[Opening Record excerpts section]

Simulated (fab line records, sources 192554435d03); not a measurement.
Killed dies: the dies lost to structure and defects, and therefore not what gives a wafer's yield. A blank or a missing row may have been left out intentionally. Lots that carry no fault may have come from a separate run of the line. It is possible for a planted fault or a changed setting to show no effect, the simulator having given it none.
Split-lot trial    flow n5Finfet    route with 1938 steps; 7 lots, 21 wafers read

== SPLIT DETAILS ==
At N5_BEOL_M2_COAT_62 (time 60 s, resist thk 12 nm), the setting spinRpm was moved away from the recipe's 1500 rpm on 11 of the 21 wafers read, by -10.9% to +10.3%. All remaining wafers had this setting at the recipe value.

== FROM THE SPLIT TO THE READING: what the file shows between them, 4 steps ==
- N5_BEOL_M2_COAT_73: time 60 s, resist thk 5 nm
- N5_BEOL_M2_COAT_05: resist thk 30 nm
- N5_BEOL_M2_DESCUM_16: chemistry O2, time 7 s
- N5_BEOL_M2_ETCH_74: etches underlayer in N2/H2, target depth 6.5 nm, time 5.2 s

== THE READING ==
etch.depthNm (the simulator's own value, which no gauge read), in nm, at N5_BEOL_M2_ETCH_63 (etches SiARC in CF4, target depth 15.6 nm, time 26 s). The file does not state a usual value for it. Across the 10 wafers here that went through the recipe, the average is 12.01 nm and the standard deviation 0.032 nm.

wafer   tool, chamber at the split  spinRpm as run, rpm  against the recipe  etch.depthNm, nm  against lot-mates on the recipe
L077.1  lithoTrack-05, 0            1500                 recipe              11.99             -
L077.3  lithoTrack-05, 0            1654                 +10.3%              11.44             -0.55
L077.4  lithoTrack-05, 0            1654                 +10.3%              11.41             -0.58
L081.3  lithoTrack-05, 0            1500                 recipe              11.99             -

[Closing Record excerpts section]

#### Brief:
Please reproduce exactly the lines above, beginning with the first and ending with the line that contains "At N5_BEOL_M2_COAT_62 (time", and include nothing outside that range.

#### Task output:
Simulated (fab line records, sources 192554435d03); not a measurement.
Killed dies: the dies lost to structure and defects, and therefore not what gives a wafer's yield. A blank or a missing row may have been left out intentionally. Lots that carry no fault may have come from a separate run of the line. It is possible for a planted fault or a changed setting to show no effect, the simulator having given it none.
Split-lot trial    flow n5Finfet    route with 1938 steps; 7 lots, 21 wafers read

== SPLIT DETAILS ==
At N5_BEOL_M2_COAT_62 (time 60 s, resist thk 12 nm), the setting spinRpm was moved away from the recipe's 1500 rpm on 11 of the 21 wafers read, by -10.9% to +10.3%. All remaining wafers had this setting at the recipe value.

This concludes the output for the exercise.